EXERCISE: Produce an exact copy of the lines below, starting at the first and ending with the line containing "A cross-section is".

INFORMATION SUPPLIED:
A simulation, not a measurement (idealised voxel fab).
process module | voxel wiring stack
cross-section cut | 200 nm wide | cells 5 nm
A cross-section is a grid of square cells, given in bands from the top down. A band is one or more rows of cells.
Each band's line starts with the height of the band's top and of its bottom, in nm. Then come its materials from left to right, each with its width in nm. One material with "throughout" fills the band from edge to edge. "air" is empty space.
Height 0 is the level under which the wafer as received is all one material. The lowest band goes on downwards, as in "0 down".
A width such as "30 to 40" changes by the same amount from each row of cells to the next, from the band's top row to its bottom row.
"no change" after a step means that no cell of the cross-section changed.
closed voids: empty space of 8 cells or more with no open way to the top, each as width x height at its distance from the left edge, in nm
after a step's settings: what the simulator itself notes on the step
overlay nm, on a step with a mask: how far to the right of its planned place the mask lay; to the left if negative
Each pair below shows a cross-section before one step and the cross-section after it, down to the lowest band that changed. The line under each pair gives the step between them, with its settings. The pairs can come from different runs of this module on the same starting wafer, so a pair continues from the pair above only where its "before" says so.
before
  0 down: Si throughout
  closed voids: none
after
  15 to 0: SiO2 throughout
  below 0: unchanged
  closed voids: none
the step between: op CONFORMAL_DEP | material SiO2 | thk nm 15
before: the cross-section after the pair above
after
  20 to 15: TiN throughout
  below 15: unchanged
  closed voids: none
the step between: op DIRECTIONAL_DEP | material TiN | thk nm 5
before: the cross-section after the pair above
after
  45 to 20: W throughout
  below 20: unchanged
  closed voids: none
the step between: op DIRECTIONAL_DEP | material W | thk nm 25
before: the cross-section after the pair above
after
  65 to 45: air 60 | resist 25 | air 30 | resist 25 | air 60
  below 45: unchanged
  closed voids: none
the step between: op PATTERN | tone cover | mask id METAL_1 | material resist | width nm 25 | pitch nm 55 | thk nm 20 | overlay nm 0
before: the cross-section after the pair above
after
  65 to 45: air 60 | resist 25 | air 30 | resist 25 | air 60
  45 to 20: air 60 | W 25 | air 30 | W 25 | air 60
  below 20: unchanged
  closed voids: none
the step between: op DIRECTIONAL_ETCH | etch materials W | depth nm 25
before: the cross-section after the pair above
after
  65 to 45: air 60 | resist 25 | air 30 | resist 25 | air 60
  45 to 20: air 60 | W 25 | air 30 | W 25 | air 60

TASK SOLUTION:
A simulation, not a measurement (idealised voxel fab).
process module | voxel wiring stack
cross-section cut | 200 nm wide | cells 5 nm
A cross-section is a grid of square cells, given in bands from the top down. A band is one or more rows of cells.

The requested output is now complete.